ASSIGNMENT ▸ Would you output all the entries below without altering a word?

SUPPLIED ENTRIES ▸
------------------------------------------------------------------------
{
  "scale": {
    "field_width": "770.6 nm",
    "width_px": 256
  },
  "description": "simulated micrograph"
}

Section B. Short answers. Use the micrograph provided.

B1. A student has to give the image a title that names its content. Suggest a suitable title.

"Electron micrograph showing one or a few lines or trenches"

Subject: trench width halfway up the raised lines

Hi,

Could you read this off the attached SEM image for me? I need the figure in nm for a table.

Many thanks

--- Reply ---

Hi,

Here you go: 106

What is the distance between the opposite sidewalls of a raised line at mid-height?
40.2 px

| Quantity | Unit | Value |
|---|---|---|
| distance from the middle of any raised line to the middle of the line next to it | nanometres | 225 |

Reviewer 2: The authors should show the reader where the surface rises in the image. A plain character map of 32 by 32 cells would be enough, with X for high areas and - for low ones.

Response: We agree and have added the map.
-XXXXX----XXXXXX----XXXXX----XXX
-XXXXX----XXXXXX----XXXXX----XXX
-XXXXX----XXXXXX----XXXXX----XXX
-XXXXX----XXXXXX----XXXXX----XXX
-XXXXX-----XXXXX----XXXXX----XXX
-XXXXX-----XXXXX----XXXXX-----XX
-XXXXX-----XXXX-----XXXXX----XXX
------------------------------------------------------------------------

EXERCISE RESPONSE ▸
{
  "scale": {
    "field_width": "770.6 nm",
    "width_px": 256
  },
  "description": "simulated micrograph"
}

Section B. Short answers. Use the micrograph provided.

B1. A student has to give the image a title that names its content. Suggest a suitable title.

"Electron micrograph showing one or a few lines or trenches"

Subject: trench width halfway up the raised lines

Hi,

Could you read this off the attached SEM image for me? I need the figure in nm for a table.

Many thanks

--- Reply ---

Hi,

Here you go: 106

What is the distance between the opposite sidewalls of a raised line at mid-height?
40.2 px

| Quantity | Unit | Value |
|---|---|---|
| distance from the middle of any raised line to the middle of the line next to it | nanometres | 225 |

Reviewer 2: The authors should show the reader where the surface rises in the image. A plain character map of 32 by 32 cells would be enough, with X for high areas and - for low ones.

Response: We agree and have added the map.
-XXXXX----XXXXXX----XXXXX----XXX
-XXXXX----XXXXXX----XXXXX----XXX
-XXXXX----XXXXXX----XXXXX----XXX
-XXXXX----XXXXXX----XXXXX----XXX
-XXXXX-----XXXXX----XXXXX----XXX
-XXXXX-----XXXXX----XXXXX-----XX
-XXXXX-----XXXX-----XXXXX----XXX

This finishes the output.